Segment Start: Data provided

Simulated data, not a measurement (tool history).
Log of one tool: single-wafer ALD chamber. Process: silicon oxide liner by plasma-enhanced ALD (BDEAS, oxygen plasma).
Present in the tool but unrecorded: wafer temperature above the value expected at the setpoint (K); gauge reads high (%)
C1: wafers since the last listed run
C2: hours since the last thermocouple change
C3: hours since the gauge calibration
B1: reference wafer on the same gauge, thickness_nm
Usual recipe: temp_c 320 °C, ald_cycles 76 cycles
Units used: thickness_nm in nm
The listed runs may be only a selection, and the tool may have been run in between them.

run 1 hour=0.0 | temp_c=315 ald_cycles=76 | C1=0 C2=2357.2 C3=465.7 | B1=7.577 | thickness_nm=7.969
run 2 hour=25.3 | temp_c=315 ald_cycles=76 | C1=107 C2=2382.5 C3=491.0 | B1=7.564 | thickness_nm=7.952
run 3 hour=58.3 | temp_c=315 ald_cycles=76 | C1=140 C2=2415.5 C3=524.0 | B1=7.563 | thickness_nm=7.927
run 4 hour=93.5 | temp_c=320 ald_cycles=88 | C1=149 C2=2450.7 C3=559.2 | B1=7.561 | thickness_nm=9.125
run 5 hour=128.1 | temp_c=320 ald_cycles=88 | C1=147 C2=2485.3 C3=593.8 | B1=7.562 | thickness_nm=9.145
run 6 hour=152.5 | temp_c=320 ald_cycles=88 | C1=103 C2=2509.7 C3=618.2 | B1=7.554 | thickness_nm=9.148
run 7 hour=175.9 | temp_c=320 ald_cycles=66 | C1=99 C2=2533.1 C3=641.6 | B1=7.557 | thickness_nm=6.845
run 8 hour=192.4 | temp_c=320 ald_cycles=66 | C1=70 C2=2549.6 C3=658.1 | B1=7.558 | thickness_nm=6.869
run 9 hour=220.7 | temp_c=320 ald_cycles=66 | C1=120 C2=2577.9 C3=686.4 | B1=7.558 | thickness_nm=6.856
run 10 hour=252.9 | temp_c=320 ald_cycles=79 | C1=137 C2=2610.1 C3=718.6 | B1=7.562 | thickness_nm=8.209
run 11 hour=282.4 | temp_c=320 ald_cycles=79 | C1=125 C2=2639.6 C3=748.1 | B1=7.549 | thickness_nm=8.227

Segment End: Data provided

Required action:
Go back to the start of the listing above. Reproduce each line exactly, ending with the line that contains "Units used: thickness_nm in nm".

Written answer:
Simulated data, not a measurement (tool history).
Log of one tool: single-wafer ALD chamber. Process: silicon oxide liner by plasma-enhanced ALD (BDEAS, oxygen plasma).
Present in the tool but unrecorded: wafer temperature above the value expected at the setpoint (K); gauge reads high (%)
C1: wafers since the last listed run
C2: hours since the last thermocouple change
C3: hours since the gauge calibration
B1: reference wafer on the same gauge, thickness_nm
Usual recipe: temp_c 320 °C, ald_cycles 76 cycles
Units used: thickness_nm in nm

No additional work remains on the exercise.